• REQUIRED ACTION
Print the lines in the listing below that fall between the line with "lots untouched by" and the line with "step: NHARC_A_SGD_CUT_CMP_21", those two lines included, exactly as they stand and with nothing else.

• • • • •

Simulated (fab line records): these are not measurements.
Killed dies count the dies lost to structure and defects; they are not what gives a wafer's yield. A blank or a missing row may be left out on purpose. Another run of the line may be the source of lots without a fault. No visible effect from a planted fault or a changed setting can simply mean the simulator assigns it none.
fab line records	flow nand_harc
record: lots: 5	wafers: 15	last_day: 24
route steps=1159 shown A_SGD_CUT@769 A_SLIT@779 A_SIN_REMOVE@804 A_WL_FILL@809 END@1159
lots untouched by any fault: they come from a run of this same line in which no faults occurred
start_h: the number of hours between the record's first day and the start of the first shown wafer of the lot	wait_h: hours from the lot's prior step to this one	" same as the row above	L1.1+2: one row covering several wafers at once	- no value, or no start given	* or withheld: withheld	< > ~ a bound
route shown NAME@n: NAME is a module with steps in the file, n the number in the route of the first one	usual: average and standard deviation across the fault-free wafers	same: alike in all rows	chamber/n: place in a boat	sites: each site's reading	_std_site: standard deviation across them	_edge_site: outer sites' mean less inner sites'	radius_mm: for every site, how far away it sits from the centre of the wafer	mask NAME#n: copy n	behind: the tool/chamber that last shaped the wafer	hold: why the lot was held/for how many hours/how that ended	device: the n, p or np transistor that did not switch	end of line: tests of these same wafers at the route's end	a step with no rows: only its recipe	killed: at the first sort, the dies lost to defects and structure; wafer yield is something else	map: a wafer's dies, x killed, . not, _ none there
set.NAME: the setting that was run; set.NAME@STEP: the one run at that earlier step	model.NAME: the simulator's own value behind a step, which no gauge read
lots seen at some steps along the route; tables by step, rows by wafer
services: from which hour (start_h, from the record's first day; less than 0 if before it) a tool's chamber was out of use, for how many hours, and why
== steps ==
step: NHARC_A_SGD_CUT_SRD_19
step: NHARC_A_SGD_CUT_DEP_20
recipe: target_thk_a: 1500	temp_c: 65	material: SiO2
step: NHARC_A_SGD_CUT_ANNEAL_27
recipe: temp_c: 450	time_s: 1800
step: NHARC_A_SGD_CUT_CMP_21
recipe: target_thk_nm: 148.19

• • • • •

• TASK SOLUTION
lots untouched by any fault: they come from a run of this same line in which no faults occurred
start_h: the number of hours between the record's first day and the start of the first shown wafer of the lot	wait_h: hours from the lot's prior step to this one	" same as the row above	L1.1+2: one row covering several wafers at once	- no value, or no start given	* or withheld: withheld	< > ~ a bound
route shown NAME@n: NAME is a module with steps in the file, n the number in the route of the first one	usual: average and standard deviation across the fault-free wafers	same: alike in all rows	chamber/n: place in a boat	sites: each site's reading	_std_site: standard deviation across them	_edge_site: outer sites' mean less inner sites'	radius_mm: for every site, how far away it sits from the centre of the wafer	mask NAME#n: copy n	behind: the tool/chamber that last shaped the wafer	hold: why the lot was held/for how many hours/how that ended	device: the n, p or np transistor that did not switch	end of line: tests of these same wafers at the route's end	a step with no rows: only its recipe	killed: at the first sort, the dies lost to defects and structure; wafer yield is something else	map: a wafer's dies, x killed, . not, _ none there
set.NAME: the setting that was run; set.NAME@STEP: the one run at that earlier step	model.NAME: the simulator's own value behind a step, which no gauge read
lots seen at some steps along the route; tables by step, rows by wafer
services: from which hour (start_h, from the record's first day; less than 0 if before it) a tool's chamber was out of use, for how many hours, and why
== steps ==
step: NHARC_A_SGD_CUT_SRD_19
step: NHARC_A_SGD_CUT_DEP_20
recipe: target_thk_a: 1500	temp_c: 65	material: SiO2
step: NHARC_A_SGD_CUT_ANNEAL_27
recipe: temp_c: 450	time_s: 1800
step: NHARC_A_SGD_CUT_CMP_21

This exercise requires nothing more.